→ **Work request**
Give back exactly the first lines of the entries below, through the line with "Measured the sidewall-to-sidewall".

→ **Dataset extract**
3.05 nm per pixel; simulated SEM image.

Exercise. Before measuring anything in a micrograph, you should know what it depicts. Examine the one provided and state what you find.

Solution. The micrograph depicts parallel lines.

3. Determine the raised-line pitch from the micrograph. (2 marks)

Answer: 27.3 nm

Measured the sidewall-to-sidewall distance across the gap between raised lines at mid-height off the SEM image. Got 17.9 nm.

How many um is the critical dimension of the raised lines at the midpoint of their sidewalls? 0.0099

→ **Response**
3.05 nm per pixel; simulated SEM image.

Exercise. Before measuring anything in a micrograph, you should know what it depicts. Examine the one provided and state what you find.

Solution. The micrograph depicts parallel lines.

3. Determine the raised-line pitch from the micrograph. (2 marks)

Answer: 27.3 nm

Measured the sidewall-to-sidewall distance across the gap between raised lines at mid-height off the SEM image. Got 17.9 nm.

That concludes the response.